> [BRIEF]
Set out the records again, keeping every word as it is.

○ ○ ○ ○
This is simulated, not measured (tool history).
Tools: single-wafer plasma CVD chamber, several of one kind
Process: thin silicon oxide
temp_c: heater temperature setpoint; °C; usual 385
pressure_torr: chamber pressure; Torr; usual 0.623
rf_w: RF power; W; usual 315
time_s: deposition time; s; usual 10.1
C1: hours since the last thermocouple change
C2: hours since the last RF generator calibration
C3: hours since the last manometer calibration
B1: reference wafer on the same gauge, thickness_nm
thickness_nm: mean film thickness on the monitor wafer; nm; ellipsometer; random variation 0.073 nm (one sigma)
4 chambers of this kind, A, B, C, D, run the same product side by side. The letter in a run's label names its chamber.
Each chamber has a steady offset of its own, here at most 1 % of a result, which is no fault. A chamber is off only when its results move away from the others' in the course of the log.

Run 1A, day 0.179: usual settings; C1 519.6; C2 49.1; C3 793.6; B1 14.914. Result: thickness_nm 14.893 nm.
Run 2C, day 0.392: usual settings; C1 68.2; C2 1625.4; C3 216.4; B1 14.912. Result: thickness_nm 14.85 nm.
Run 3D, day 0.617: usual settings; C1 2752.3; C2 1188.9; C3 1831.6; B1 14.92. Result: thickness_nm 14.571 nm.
○ ○ ○ ○

> [TASK ANSWER]
This is simulated, not measured (tool history).
Tools: single-wafer plasma CVD chamber, several of one kind
Process: thin silicon oxide
temp_c: heater temperature setpoint; °C; usual 385
pressure_torr: chamber pressure; Torr; usual 0.623
rf_w: RF power; W; usual 315
time_s: deposition time; s; usual 10.1
C1: hours since the last thermocouple change
C2: hours since the last RF generator calibration
C3: hours since the last manometer calibration
B1: reference wafer on the same gauge, thickness_nm
thickness_nm: mean film thickness on the monitor wafer; nm; ellipsometer; random variation 0.073 nm (one sigma)
4 chambers of this kind, A, B, C, D, run the same product side by side. The letter in a run's label names its chamber.
Each chamber has a steady offset of its own, here at most 1 % of a result, which is no fault. A chamber is off only when its results move away from the others' in the course of the log.

Run 1A, day 0.179: usual settings; C1 519.6; C2 49.1; C3 793.6; B1 14.914. Result: thickness_nm 14.893 nm.
Run 2C, day 0.392: usual settings; C1 68.2; C2 1625.4; C3 216.4; B1 14.912. Result: thickness_nm 14.85 nm.
Run 3D, day 0.617: usual settings; C1 2752.3; C2 1188.9; C3 1831.6; B1 14.92. Result: thickness_nm 14.571 nm.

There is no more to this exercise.